+++ INFORMATION SHOWN

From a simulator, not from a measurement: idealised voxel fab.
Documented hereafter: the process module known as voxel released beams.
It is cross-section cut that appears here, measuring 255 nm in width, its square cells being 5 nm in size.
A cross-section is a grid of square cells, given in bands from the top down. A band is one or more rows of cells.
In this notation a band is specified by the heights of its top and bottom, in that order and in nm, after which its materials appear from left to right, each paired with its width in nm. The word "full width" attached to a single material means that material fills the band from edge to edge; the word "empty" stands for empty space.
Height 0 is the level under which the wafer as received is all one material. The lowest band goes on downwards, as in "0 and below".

++++++

◆ REQUIREMENT ◆
The answer should be an exact reproduction of all the entries.

◆ SOLUTION ◆
From a simulator, not from a measurement: idealised voxel fab.
Documented hereafter: the process module known as voxel released beams.
It is cross-section cut that appears here, measuring 255 nm in width, its square cells being 5 nm in size.
A cross-section is a grid of square cells, given in bands from the top down. A band is one or more rows of cells.
In this notation a band is specified by the heights of its top and bottom, in that order and in nm, after which its materials appear from left to right, each paired with its width in nm. The word "full width" attached to a single material means that material fills the band from edge to edge; the word "empty" stands for empty space.
Height 0 is the level under which the wafer as received is all one material. The lowest band goes on downwards, as in "0 and below".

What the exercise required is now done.